(Data begins)

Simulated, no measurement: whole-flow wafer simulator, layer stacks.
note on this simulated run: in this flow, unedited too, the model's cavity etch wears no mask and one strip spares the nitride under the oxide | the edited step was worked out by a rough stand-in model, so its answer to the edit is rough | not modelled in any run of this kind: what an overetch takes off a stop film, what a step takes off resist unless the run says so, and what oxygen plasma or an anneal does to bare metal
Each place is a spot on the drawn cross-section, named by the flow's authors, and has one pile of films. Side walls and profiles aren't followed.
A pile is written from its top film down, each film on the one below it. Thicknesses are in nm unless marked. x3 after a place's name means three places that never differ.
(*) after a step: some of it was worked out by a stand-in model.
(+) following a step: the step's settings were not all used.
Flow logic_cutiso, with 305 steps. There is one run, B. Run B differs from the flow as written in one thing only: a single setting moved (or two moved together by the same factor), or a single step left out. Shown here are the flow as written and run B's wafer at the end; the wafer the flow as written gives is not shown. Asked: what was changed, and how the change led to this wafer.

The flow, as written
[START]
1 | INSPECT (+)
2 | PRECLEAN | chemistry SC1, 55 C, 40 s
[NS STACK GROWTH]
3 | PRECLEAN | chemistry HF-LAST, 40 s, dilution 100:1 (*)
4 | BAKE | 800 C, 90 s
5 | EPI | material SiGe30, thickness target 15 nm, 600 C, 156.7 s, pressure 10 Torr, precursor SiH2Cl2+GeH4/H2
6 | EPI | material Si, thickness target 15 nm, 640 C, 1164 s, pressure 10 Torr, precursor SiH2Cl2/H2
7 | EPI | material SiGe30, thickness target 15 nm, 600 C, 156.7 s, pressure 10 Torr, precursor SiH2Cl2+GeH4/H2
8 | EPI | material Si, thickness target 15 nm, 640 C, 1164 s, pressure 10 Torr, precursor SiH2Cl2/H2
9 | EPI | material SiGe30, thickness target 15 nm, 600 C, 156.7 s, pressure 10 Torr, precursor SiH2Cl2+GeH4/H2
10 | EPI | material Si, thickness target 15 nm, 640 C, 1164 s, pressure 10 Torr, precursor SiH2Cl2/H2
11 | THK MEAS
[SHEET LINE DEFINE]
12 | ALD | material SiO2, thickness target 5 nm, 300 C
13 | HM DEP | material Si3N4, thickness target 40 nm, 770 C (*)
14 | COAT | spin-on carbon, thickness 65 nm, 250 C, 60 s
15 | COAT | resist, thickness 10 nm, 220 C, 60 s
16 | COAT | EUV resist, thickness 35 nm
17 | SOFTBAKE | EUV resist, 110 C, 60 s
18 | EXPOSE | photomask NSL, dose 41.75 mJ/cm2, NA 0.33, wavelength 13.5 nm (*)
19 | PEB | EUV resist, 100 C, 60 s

(Data ends)

## Work request
Stopping at the line containing "note on this", please repeat exactly every line from the very start of the entries, that line included, and nothing more.

## Exercise response
Simulated, no measurement: whole-flow wafer simulator, layer stacks.
note on this simulated run: in this flow, unedited too, the model's cavity etch wears no mask and one strip spares the nitride under the oxide | the edited step was worked out by a rough stand-in model, so its answer to the edit is rough | not modelled in any run of this kind: what an overetch takes off a stop film, what a step takes off resist unless the run says so, and what oxygen plasma or an anneal does to bare metal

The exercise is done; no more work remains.